Records provided
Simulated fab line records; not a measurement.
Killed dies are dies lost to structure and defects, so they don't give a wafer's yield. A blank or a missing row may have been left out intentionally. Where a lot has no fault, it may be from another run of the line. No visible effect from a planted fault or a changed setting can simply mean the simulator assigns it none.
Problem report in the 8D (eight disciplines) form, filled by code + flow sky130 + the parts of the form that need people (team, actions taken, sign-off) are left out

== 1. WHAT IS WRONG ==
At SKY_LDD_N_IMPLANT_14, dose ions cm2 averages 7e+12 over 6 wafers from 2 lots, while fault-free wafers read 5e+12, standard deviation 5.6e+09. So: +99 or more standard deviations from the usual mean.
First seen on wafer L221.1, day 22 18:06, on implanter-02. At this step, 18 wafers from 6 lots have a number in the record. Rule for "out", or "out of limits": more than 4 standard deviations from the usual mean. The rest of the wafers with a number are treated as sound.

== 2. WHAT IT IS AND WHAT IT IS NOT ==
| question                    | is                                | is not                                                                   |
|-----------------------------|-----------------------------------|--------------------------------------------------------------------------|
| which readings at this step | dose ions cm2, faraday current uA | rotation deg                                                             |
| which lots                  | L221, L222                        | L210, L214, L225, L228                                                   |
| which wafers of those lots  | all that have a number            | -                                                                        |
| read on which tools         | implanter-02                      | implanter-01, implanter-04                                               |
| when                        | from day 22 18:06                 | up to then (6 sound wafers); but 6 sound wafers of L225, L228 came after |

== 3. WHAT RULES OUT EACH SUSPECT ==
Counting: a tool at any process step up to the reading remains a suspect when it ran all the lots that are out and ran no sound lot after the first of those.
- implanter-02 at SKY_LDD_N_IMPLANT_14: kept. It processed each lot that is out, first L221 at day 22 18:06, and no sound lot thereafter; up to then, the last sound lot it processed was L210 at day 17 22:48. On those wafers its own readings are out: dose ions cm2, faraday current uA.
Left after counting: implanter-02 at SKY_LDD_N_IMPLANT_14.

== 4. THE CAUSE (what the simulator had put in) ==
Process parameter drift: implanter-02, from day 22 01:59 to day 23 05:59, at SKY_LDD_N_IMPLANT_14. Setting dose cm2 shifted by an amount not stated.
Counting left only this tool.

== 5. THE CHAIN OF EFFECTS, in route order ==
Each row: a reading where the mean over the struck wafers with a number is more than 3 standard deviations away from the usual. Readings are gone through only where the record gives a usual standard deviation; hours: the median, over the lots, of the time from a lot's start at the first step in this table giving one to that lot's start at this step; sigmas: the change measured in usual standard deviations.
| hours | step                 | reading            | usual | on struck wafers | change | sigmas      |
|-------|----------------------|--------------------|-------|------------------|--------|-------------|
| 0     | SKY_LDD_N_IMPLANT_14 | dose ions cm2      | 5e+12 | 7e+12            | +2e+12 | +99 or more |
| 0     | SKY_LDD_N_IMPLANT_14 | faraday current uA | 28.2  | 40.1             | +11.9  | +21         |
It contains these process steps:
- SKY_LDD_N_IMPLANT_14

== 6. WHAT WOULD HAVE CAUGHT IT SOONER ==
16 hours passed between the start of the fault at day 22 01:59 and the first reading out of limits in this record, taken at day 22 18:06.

Work item
Only the lines above starting at the one containing "Counting left only this tool." and ending at the one containing "Each row: a", both included, are to be returned, exactly as they read.

Expected answer
Counting left only this tool.

== 5. THE CHAIN OF EFFECTS, in route order ==
Each row: a reading where the mean over the struck wafers with a number is more than 3 standard deviations away from the usual. Readings are gone through only where the record gives a usual standard deviation; hours: the median, over the lots, of the time from a lot's start at the first step in this table giving one to that lot's start at this step; sigmas: the change measured in usual standard deviations.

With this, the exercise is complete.